* **Exercise**:
Please set down exactly the lines of the listing below from the line containing "closed voids: empty" through the line containing "overlay nm, on", both lines included, leaving out all other lines.

* **Information supplied**:
....

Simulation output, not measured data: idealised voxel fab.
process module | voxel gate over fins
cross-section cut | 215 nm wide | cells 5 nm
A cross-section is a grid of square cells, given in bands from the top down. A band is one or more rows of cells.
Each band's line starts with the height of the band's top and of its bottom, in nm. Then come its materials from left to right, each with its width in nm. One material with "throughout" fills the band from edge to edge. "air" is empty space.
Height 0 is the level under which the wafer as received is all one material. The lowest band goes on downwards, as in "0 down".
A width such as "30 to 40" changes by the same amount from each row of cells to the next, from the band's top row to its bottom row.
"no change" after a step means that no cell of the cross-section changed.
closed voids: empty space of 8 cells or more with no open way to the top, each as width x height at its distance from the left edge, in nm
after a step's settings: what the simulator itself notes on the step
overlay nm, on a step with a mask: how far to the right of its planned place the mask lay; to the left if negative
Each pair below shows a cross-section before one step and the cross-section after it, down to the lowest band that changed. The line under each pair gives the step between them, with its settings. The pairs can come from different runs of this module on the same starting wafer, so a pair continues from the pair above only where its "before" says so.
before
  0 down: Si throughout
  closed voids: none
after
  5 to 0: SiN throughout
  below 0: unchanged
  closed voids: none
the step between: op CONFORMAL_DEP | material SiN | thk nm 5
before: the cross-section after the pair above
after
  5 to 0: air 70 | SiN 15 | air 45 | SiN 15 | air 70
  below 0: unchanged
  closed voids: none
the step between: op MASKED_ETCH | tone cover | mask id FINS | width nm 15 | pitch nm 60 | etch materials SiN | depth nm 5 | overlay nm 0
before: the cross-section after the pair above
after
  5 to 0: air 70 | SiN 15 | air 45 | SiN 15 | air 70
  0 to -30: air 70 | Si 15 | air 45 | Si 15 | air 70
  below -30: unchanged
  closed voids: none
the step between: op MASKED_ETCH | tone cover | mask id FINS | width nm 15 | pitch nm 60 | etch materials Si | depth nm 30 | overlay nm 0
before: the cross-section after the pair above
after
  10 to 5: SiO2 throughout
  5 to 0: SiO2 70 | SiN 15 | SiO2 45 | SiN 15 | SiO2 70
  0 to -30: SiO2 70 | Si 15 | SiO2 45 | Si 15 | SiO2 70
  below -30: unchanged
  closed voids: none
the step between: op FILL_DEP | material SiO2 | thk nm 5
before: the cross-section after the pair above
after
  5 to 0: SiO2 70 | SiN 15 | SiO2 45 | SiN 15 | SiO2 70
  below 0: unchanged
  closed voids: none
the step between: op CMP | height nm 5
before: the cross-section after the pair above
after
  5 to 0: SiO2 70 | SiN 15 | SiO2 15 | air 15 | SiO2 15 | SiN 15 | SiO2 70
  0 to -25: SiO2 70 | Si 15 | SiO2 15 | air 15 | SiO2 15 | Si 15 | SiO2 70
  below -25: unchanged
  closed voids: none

....

* **Solution**:
closed voids: empty space of 8 cells or more with no open way to the top, each as width x height at its distance from the left edge, in nm
after a step's settings: what the simulator itself notes on the step
overlay nm, on a step with a mask: how far to the right of its planned place the mask lay; to the left if negative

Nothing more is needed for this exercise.